#### Data provided:
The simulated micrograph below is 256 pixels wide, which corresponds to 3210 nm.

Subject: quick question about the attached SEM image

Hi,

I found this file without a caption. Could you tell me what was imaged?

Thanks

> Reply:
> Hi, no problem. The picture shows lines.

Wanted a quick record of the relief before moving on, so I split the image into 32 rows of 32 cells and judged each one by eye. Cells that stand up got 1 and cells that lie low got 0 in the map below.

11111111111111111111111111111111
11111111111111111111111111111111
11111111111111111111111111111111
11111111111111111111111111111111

#### Assigned task:
Output all of the data in full, exactly as given.

#### Problem solution:
The simulated micrograph below is 256 pixels wide, which corresponds to 3210 nm.

Subject: quick question about the attached SEM image

Hi,

I found this file without a caption. Could you tell me what was imaged?

Thanks

> Reply:
> Hi, no problem. The picture shows lines.

Wanted a quick record of the relief before moving on, so I split the image into 32 rows of 32 cells and judged each one by eye. Cells that stand up got 1 and cells that lie low got 0 in the map below.

11111111111111111111111111111111
11111111111111111111111111111111
11111111111111111111111111111111
11111111111111111111111111111111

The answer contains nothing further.